Work order –
Set the whole listing down again without deviation.

*** Opening Available data ***
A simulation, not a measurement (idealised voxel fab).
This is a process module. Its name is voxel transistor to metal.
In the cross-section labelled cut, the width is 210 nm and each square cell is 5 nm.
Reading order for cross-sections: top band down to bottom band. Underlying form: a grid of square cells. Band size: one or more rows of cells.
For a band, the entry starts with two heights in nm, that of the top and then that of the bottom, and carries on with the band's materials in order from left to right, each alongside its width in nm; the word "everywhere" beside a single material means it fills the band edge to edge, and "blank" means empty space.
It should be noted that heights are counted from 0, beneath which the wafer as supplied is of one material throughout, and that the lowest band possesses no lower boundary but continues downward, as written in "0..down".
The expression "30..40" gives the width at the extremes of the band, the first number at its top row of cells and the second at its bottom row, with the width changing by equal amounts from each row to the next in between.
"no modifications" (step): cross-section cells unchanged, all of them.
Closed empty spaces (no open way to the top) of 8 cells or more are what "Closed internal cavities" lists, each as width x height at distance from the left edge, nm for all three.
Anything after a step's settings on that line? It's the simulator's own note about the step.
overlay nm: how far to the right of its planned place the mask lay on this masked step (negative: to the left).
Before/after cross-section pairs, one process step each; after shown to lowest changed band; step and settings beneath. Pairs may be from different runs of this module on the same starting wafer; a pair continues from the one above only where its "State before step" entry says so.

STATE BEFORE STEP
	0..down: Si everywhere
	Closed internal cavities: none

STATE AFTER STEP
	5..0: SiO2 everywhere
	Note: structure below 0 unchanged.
*** Closing Available data ***

Response box –
A simulation, not a measurement (idealised voxel fab).
This is a process module. Its name is voxel transistor to metal.
In the cross-section labelled cut, the width is 210 nm and each square cell is 5 nm.
Reading order for cross-sections: top band down to bottom band. Underlying form: a grid of square cells. Band size: one or more rows of cells.
For a band, the entry starts with two heights in nm, that of the top and then that of the bottom, and carries on with the band's materials in order from left to right, each alongside its width in nm; the word "everywhere" beside a single material means it fills the band edge to edge, and "blank" means empty space.
It should be noted that heights are counted from 0, beneath which the wafer as supplied is of one material throughout, and that the lowest band possesses no lower boundary but continues downward, as written in "0..down".
The expression "30..40" gives the width at the extremes of the band, the first number at its top row of cells and the second at its bottom row, with the width changing by equal amounts from each row to the next in between.
"no modifications" (step): cross-section cells unchanged, all of them.
Closed empty spaces (no open way to the top) of 8 cells or more are what "Closed internal cavities" lists, each as width x height at distance from the left edge, nm for all three.
Anything after a step's settings on that line? It's the simulator's own note about the step.
overlay nm: how far to the right of its planned place the mask lay on this masked step (negative: to the left).
Before/after cross-section pairs, one process step each; after shown to lowest changed band; step and settings beneath. Pairs may be from different runs of this module on the same starting wafer; a pair continues from the one above only where its "State before step" entry says so.

STATE BEFORE STEP
	0..down: Si everywhere
	Closed internal cavities: none

STATE AFTER STEP
	5..0: SiO2 everywhere
	Note: structure below 0 unchanged.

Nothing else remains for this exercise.